▸ TASK ITEM: Return exactly and only these lines: the first of the listing through the one containing "What this tool".

• • • • • • •
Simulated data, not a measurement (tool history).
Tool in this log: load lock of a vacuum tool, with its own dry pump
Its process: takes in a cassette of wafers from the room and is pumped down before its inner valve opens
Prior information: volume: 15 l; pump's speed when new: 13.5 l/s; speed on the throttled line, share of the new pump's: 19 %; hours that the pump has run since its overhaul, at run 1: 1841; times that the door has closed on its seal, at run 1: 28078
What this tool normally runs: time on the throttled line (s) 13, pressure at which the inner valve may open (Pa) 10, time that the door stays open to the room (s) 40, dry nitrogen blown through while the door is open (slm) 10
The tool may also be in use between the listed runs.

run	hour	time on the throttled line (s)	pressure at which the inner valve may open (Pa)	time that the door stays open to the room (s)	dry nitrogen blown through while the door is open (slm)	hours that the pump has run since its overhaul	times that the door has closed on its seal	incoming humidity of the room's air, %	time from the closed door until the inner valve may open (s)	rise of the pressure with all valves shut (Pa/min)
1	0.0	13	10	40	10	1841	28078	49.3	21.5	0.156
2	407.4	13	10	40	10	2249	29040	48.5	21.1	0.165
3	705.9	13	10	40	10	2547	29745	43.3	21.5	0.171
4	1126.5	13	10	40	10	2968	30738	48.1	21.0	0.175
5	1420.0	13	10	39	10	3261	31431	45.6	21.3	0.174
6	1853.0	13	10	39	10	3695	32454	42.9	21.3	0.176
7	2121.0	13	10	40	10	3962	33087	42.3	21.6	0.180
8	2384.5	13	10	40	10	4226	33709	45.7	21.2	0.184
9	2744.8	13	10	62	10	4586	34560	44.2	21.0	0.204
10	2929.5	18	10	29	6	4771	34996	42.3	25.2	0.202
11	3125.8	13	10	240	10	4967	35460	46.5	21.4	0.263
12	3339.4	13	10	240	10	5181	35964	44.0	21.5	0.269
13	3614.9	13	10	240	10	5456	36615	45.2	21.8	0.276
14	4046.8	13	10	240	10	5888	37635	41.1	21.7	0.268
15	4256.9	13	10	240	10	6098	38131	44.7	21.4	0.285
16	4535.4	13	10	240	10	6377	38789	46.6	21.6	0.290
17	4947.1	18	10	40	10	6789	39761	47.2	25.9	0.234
• • • • • • •

▸ RESPONSE AREA:
Simulated data, not a measurement (tool history).
Tool in this log: load lock of a vacuum tool, with its own dry pump
Its process: takes in a cassette of wafers from the room and is pumped down before its inner valve opens
Prior information: volume: 15 l; pump's speed when new: 13.5 l/s; speed on the throttled line, share of the new pump's: 19 %; hours that the pump has run since its overhaul, at run 1: 1841; times that the door has closed on its seal, at run 1: 28078
What this tool normally runs: time on the throttled line (s) 13, pressure at which the inner valve may open (Pa) 10, time that the door stays open to the room (s) 40, dry nitrogen blown through while the door is open (slm) 10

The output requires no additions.